• _Work request_:
Reproduce exactly the opening lines of the listing, stopping after the line that contains "This log may" and including it.

• _Raw data_:
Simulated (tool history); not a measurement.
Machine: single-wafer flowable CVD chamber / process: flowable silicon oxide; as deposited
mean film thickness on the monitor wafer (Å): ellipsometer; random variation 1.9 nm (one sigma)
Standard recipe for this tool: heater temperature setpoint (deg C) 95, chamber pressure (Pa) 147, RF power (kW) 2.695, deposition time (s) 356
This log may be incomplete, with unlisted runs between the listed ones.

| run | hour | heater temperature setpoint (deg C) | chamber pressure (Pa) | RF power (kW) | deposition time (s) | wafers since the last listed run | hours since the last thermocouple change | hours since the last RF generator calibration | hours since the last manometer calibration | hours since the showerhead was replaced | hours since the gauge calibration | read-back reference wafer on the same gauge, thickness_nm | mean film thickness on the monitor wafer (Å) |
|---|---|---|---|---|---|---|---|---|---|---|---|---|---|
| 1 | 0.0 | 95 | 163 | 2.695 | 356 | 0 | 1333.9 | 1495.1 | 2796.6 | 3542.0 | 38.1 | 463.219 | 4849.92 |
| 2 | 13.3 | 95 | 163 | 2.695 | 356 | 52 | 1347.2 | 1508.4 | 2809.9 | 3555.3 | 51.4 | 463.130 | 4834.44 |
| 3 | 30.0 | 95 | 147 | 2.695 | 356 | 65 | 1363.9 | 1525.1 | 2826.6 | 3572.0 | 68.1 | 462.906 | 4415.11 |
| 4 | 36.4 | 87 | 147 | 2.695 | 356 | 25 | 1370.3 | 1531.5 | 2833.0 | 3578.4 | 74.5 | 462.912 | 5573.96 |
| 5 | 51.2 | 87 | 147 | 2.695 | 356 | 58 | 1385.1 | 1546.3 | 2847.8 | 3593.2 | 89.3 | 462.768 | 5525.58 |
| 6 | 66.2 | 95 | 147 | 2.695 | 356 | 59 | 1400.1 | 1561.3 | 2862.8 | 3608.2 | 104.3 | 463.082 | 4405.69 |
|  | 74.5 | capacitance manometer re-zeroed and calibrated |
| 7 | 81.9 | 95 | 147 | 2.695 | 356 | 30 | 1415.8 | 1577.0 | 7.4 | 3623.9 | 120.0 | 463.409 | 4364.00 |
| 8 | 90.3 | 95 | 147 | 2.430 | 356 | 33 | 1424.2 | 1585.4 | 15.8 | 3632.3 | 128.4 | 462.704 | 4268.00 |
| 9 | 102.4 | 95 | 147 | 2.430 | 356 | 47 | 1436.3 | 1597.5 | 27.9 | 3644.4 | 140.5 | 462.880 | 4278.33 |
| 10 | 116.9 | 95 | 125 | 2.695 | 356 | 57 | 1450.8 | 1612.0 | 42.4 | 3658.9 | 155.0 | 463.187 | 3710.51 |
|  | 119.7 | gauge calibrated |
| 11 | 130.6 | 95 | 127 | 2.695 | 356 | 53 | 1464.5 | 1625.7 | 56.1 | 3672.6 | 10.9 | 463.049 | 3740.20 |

• _Answer section_:
Simulated (tool history); not a measurement.
Machine: single-wafer flowable CVD chamber / process: flowable silicon oxide; as deposited
mean film thickness on the monitor wafer (Å): ellipsometer; random variation 1.9 nm (one sigma)
Standard recipe for this tool: heater temperature setpoint (deg C) 95, chamber pressure (Pa) 147, RF power (kW) 2.695, deposition time (s) 356
This log may be incomplete, with unlisted runs between the listed ones.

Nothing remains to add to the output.